WORK ORDER: Output exactly the lines below, starting with the line that has "Obs.: a regular array of holes" and going on through the line that has "Reviewer: The authors", both included, and no other lines.

EXERCISE DATA:
::::

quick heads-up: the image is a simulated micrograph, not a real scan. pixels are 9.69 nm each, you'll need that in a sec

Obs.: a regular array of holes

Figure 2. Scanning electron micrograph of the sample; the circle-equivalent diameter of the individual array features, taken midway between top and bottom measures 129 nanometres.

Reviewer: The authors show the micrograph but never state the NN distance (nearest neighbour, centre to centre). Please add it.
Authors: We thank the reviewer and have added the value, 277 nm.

::::

EXERCISE RESULT:
Obs.: a regular array of holes

Figure 2. Scanning electron micrograph of the sample; the circle-equivalent diameter of the individual array features, taken midway between top and bottom measures 129 nanometres.

Reviewer: The authors show the micrograph but never state the NN distance (nearest neighbour, centre to centre). Please add it.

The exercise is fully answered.